_Task item:_ Stop after the line containing "70..65 | TiN edge to edge"; retype every line of the data before it exactly, starting from the first.

------------

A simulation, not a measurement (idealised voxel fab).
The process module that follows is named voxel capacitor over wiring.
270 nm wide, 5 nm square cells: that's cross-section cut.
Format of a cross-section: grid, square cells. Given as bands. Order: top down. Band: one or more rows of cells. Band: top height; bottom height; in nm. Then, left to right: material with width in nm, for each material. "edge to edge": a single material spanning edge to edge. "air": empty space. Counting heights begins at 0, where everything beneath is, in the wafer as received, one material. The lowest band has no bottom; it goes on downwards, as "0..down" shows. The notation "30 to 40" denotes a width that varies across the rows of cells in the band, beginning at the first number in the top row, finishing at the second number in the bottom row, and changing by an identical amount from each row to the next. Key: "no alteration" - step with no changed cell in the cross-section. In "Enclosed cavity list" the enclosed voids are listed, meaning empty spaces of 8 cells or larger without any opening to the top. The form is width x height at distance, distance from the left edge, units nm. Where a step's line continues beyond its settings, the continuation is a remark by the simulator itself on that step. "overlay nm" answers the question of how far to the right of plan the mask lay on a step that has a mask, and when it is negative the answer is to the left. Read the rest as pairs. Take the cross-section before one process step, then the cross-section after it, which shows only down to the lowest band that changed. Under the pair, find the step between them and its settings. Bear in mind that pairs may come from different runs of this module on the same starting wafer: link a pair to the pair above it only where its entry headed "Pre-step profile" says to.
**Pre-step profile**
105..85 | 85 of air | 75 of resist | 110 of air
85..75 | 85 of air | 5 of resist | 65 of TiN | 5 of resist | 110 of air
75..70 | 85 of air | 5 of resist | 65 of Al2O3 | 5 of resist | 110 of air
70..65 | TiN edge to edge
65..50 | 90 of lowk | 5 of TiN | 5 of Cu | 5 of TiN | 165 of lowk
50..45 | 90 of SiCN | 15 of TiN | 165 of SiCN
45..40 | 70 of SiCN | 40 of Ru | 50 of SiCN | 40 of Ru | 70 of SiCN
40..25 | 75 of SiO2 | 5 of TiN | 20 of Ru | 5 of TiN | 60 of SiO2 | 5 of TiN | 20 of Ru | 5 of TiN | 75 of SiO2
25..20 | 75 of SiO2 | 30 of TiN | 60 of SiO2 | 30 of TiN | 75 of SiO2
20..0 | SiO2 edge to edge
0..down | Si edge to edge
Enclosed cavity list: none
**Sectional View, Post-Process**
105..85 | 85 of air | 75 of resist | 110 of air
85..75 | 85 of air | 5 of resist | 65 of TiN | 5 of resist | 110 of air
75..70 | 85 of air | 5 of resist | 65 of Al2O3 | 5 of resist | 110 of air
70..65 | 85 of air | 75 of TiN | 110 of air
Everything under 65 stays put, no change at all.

------------

_Result:_
A simulation, not a measurement (idealised voxel fab).
The process module that follows is named voxel capacitor over wiring.
270 nm wide, 5 nm square cells: that's cross-section cut.
Format of a cross-section: grid, square cells. Given as bands. Order: top down. Band: one or more rows of cells. Band: top height; bottom height; in nm. Then, left to right: material with width in nm, for each material. "edge to edge": a single material spanning edge to edge. "air": empty space. Counting heights begins at 0, where everything beneath is, in the wafer as received, one material. The lowest band has no bottom; it goes on downwards, as "0..down" shows. The notation "30 to 40" denotes a width that varies across the rows of cells in the band, beginning at the first number in the top row, finishing at the second number in the bottom row, and changing by an identical amount from each row to the next. Key: "no alteration" - step with no changed cell in the cross-section. In "Enclosed cavity list" the enclosed voids are listed, meaning empty spaces of 8 cells or larger without any opening to the top. The form is width x height at distance, distance from the left edge, units nm. Where a step's line continues beyond its settings, the continuation is a remark by the simulator itself on that step. "overlay nm" answers the question of how far to the right of plan the mask lay on a step that has a mask, and when it is negative the answer is to the left. Read the rest as pairs. Take the cross-section before one process step, then the cross-section after it, which shows only down to the lowest band that changed. Under the pair, find the step between them and its settings. Bear in mind that pairs may come from different runs of this module on the same starting wafer: link a pair to the pair above it only where its entry headed "Pre-step profile" says to.
**Pre-step profile**
105..85 | 85 of air | 75 of resist | 110 of air
85..75 | 85 of air | 5 of resist | 65 of TiN | 5 of resist | 110 of air
75..70 | 85 of air | 5 of resist | 65 of Al2O3 | 5 of resist | 110 of air
70..65 | TiN edge to edge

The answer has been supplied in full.